▸ **Brief**
Copy exactly the lines from the start of the data below through the one that carries "55.723 | 1.2082 |", and only those.

▸ **Recorded information**
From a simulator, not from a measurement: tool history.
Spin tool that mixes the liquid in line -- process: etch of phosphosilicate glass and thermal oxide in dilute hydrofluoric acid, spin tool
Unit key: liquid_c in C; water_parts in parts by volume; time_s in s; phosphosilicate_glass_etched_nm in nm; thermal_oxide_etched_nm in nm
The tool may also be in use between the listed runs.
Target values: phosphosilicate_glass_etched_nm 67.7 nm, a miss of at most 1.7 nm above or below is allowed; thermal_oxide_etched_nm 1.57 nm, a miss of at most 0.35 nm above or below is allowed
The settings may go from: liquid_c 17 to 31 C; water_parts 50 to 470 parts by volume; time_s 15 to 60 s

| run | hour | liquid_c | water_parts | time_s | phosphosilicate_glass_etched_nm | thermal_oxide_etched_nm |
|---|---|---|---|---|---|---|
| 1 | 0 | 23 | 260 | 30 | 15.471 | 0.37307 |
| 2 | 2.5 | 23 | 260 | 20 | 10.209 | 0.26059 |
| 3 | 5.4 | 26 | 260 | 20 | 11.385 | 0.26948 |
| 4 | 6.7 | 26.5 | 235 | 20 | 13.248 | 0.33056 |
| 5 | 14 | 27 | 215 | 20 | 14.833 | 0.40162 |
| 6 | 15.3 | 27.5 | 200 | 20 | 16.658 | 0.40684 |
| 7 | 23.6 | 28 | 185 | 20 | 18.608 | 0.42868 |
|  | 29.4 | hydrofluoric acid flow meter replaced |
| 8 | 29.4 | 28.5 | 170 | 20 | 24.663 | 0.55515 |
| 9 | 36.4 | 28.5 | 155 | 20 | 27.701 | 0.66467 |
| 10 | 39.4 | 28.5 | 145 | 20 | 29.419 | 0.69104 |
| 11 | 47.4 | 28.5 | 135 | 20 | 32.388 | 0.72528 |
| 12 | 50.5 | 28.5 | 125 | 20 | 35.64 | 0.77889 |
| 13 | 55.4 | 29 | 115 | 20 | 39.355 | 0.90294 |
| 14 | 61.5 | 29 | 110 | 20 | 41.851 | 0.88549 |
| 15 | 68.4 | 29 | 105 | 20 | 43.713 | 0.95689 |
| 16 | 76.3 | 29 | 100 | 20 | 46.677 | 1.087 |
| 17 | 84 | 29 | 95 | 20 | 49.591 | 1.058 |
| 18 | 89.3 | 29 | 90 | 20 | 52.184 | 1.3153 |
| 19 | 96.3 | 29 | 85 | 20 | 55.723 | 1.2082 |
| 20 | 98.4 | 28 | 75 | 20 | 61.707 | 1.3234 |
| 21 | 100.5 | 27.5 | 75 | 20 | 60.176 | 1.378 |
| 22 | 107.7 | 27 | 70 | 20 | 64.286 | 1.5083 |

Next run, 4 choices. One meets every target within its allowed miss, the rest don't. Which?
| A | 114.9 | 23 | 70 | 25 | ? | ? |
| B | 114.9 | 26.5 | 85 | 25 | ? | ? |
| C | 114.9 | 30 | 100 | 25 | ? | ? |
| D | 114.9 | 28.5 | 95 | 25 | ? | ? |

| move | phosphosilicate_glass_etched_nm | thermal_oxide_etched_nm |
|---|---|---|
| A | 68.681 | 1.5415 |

▸ **Exercise result**
From a simulator, not from a measurement: tool history.
Spin tool that mixes the liquid in line -- process: etch of phosphosilicate glass and thermal oxide in dilute hydrofluoric acid, spin tool
Unit key: liquid_c in C; water_parts in parts by volume; time_s in s; phosphosilicate_glass_etched_nm in nm; thermal_oxide_etched_nm in nm
The tool may also be in use between the listed runs.
Target values: phosphosilicate_glass_etched_nm 67.7 nm, a miss of at most 1.7 nm above or below is allowed; thermal_oxide_etched_nm 1.57 nm, a miss of at most 0.35 nm above or below is allowed
The settings may go from: liquid_c 17 to 31 C; water_parts 50 to 470 parts by volume; time_s 15 to 60 s

| run | hour | liquid_c | water_parts | time_s | phosphosilicate_glass_etched_nm | thermal_oxide_etched_nm |
|---|---|---|---|---|---|---|
| 1 | 0 | 23 | 260 | 30 | 15.471 | 0.37307 |
| 2 | 2.5 | 23 | 260 | 20 | 10.209 | 0.26059 |
| 3 | 5.4 | 26 | 260 | 20 | 11.385 | 0.26948 |
| 4 | 6.7 | 26.5 | 235 | 20 | 13.248 | 0.33056 |
| 5 | 14 | 27 | 215 | 20 | 14.833 | 0.40162 |
| 6 | 15.3 | 27.5 | 200 | 20 | 16.658 | 0.40684 |
| 7 | 23.6 | 28 | 185 | 20 | 18.608 | 0.42868 |
|  | 29.4 | hydrofluoric acid flow meter replaced |
| 8 | 29.4 | 28.5 | 170 | 20 | 24.663 | 0.55515 |
| 9 | 36.4 | 28.5 | 155 | 20 | 27.701 | 0.66467 |
| 10 | 39.4 | 28.5 | 145 | 20 | 29.419 | 0.69104 |
| 11 | 47.4 | 28.5 | 135 | 20 | 32.388 | 0.72528 |
| 12 | 50.5 | 28.5 | 125 | 20 | 35.64 | 0.77889 |
| 13 | 55.4 | 29 | 115 | 20 | 39.355 | 0.90294 |
| 14 | 61.5 | 29 | 110 | 20 | 41.851 | 0.88549 |
| 15 | 68.4 | 29 | 105 | 20 | 43.713 | 0.95689 |
| 16 | 76.3 | 29 | 100 | 20 | 46.677 | 1.087 |
| 17 | 84 | 29 | 95 | 20 | 49.591 | 1.058 |
| 18 | 89.3 | 29 | 90 | 20 | 52.184 | 1.3153 |
| 19 | 96.3 | 29 | 85 | 20 | 55.723 | 1.2082 |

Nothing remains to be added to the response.